Action item — Could the data below be copied out in full, word for word?

Records shown —
::::::
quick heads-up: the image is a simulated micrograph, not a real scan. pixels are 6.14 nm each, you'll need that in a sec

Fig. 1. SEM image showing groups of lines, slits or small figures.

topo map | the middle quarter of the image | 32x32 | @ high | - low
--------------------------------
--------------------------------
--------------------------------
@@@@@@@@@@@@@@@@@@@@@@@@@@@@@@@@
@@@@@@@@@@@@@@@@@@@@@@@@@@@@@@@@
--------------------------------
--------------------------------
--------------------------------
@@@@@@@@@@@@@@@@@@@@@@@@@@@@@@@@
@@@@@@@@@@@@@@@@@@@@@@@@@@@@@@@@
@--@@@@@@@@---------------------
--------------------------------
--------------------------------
::::::

Exercise result —
quick heads-up: the image is a simulated micrograph, not a real scan. pixels are 6.14 nm each, you'll need that in a sec

Fig. 1. SEM image showing groups of lines, slits or small figures.

topo map | the middle quarter of the image | 32x32 | @ high | - low
--------------------------------
--------------------------------
--------------------------------
@@@@@@@@@@@@@@@@@@@@@@@@@@@@@@@@
@@@@@@@@@@@@@@@@@@@@@@@@@@@@@@@@
--------------------------------
--------------------------------
--------------------------------
@@@@@@@@@@@@@@@@@@@@@@@@@@@@@@@@
@@@@@@@@@@@@@@@@@@@@@@@@@@@@@@@@
@--@@@@@@@@---------------------
--------------------------------
--------------------------------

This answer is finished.